WORK INSTRUCTION:
Below are the entries to work from; restate word for word the portion that opens with the line containing "8,30.2,0.680,0.257,255.49" and closes with the line containing "10,44.9,0.740,0.262,243.99", keeping both.

*** Begin section ***
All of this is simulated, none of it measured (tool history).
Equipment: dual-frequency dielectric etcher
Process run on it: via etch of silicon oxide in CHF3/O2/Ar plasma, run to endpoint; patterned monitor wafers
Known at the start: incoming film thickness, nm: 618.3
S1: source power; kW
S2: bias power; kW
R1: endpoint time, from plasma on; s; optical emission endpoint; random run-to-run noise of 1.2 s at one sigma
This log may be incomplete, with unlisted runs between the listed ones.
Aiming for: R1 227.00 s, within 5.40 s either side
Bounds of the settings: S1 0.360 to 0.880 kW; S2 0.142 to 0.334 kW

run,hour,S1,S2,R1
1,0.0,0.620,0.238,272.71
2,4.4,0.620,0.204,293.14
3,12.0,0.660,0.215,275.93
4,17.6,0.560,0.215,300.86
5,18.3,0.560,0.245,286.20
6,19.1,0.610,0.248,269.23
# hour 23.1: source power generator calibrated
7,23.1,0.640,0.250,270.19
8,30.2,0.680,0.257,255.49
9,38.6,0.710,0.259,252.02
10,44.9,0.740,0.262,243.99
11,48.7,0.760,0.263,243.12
*** End section ***

WRITTEN RESPONSE:
8,30.2,0.680,0.257,255.49
9,38.6,0.710,0.259,252.02
10,44.9,0.740,0.262,243.99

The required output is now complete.